**Exercise**
Restate the data that follows exactly as it stands, beginning with the first line and ending with the line that contains "Square cells of".

**Supplied information**
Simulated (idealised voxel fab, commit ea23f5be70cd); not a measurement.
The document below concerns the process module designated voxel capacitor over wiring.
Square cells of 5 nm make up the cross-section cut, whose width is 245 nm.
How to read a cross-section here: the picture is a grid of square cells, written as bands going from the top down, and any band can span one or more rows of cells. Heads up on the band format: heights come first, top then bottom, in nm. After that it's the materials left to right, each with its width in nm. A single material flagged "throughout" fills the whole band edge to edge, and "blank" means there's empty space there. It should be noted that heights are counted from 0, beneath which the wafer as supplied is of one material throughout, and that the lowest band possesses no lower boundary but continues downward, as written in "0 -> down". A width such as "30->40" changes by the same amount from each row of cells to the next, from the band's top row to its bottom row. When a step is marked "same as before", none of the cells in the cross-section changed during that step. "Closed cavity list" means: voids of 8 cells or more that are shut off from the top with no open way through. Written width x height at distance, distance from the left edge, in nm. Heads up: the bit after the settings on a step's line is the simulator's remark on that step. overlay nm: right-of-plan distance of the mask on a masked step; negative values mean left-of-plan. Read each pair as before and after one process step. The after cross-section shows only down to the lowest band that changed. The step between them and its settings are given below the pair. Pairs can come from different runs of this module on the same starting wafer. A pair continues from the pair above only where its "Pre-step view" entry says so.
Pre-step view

**Result**
Simulated (idealised voxel fab, commit ea23f5be70cd); not a measurement.
The document below concerns the process module designated voxel capacitor over wiring.
Square cells of 5 nm make up the cross-section cut, whose width is 245 nm.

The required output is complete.